**Extracted information:**
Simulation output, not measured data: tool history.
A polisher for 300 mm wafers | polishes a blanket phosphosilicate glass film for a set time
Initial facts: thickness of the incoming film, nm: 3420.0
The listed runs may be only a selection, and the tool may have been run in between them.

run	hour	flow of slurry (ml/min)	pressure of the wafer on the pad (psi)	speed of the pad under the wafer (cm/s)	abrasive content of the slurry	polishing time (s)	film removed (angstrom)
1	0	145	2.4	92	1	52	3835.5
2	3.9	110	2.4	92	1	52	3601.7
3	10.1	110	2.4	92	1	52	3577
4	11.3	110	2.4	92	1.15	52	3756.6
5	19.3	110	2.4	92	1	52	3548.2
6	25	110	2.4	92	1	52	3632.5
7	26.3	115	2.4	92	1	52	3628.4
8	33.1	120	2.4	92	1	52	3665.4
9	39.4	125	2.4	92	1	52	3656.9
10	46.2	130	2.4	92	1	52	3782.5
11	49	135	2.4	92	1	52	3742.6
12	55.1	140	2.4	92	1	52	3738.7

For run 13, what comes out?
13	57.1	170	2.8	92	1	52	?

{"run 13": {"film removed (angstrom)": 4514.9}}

**Action item:**
What you retype should run from the first line of the entries above through the line containing "The listed runs", exactly and in full.

**Task answer:**
Simulation output, not measured data: tool history.
A polisher for 300 mm wafers | polishes a blanket phosphosilicate glass film for a set time
Initial facts: thickness of the incoming film, nm: 3420.0
The listed runs may be only a selection, and the tool may have been run in between them.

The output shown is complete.